**WORK INSTRUCTION:**
Top to bottom, give the entries again exactly as written.

**INFORMATION SHOWN:**
[Start of section]

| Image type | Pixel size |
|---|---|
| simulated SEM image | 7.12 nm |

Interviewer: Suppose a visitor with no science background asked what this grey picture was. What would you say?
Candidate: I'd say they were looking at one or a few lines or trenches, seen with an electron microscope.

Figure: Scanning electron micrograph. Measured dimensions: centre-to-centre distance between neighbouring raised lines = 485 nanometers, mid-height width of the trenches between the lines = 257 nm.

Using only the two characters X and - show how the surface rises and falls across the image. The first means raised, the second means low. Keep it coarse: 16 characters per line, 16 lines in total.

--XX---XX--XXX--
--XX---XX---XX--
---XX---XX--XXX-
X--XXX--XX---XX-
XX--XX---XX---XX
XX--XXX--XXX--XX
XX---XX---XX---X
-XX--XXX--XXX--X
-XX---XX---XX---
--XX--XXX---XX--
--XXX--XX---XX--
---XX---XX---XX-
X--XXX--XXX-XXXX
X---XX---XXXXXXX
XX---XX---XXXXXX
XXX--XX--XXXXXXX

[End of section]

**ANSWER AREA:**
| Image type | Pixel size |
|---|---|
| simulated SEM image | 7.12 nm |

Interviewer: Suppose a visitor with no science background asked what this grey picture was. What would you say?
Candidate: I'd say they were looking at one or a few lines or trenches, seen with an electron microscope.

Figure: Scanning electron micrograph. Measured dimensions: centre-to-centre distance between neighbouring raised lines = 485 nanometers, mid-height width of the trenches between the lines = 257 nm.

Using only the two characters X and - show how the surface rises and falls across the image. The first means raised, the second means low. Keep it coarse: 16 characters per line, 16 lines in total.

--XX---XX--XXX--
--XX---XX---XX--
---XX---XX--XXX-
X--XXX--XX---XX-
XX--XX---XX---XX
XX--XXX--XXX--XX
XX---XX---XX---X
-XX--XXX--XXX--X
-XX---XX---XX---
--XX--XXX---XX--
--XXX--XX---XX--
---XX---XX---XX-
X--XXX--XXX-XXXX
X---XX---XXXXXXX
XX---XX---XXXXXX
XXX--XX--XXXXXXX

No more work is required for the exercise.